Source information.

***

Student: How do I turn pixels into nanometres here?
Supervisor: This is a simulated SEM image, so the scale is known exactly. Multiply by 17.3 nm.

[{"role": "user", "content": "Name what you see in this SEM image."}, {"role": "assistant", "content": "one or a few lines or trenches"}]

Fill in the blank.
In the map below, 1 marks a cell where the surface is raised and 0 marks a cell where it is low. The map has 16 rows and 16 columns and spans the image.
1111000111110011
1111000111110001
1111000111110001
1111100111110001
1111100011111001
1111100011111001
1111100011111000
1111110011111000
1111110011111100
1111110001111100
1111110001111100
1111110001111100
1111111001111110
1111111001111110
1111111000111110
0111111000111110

***

Requirement.
Transcribe all of the data, keeping every line identical.

Task output.
Student: How do I turn pixels into nanometres here?
Supervisor: This is a simulated SEM image, so the scale is known exactly. Multiply by 17.3 nm.

[{"role": "user", "content": "Name what you see in this SEM image."}, {"role": "assistant", "content": "one or a few lines or trenches"}]

Fill in the blank.
In the map below, 1 marks a cell where the surface is raised and 0 marks a cell where it is low. The map has 16 rows and 16 columns and spans the image.
1111000111110011
1111000111110001
1111000111110001
1111100111110001
1111100011111001
1111100011111001
1111100011111000
1111110011111000
1111110011111100
1111110001111100
1111110001111100
1111110001111100
1111111001111110
1111111001111110
1111111000111110
0111111000111110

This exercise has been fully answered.